.....
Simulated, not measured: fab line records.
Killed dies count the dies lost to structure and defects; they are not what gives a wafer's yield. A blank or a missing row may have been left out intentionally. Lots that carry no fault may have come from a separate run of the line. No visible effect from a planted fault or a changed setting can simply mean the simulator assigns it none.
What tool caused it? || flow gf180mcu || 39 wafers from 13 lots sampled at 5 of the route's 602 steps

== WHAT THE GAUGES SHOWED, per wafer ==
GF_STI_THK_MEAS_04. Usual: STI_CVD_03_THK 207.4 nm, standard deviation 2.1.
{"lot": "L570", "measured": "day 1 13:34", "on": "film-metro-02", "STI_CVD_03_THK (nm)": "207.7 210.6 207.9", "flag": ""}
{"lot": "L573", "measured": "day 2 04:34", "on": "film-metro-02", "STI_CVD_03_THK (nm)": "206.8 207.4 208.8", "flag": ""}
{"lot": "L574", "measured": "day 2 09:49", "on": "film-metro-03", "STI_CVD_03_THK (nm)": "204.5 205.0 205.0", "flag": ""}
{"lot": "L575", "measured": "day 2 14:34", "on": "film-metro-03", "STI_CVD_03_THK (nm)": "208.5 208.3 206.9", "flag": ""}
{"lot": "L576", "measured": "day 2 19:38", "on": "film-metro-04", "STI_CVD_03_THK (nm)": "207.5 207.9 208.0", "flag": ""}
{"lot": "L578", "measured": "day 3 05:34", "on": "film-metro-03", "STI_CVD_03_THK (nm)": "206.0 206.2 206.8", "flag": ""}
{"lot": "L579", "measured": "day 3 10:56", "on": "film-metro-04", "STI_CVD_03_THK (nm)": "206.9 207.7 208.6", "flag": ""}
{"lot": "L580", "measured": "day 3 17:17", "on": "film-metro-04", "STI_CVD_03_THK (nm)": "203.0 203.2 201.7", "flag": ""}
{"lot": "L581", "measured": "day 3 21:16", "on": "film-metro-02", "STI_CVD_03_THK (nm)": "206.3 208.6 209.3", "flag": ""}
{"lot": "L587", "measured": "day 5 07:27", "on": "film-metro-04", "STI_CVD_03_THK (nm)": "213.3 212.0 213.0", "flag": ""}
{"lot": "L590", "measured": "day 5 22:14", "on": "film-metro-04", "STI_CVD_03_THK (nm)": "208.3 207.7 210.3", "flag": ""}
.....

- _REQUIREMENT_
Up to and including the line that contains "Killed dies count", restate each line of the material above word for word, beginning with its first line.

- _SOLUTION_
Simulated, not measured: fab line records.
Killed dies count the dies lost to structure and defects; they are not what gives a wafer's yield. A blank or a missing row may have been left out intentionally. Lots that carry no fault may have come from a separate run of the line. No visible effect from a planted fault or a changed setting can simply mean the simulator assigns it none.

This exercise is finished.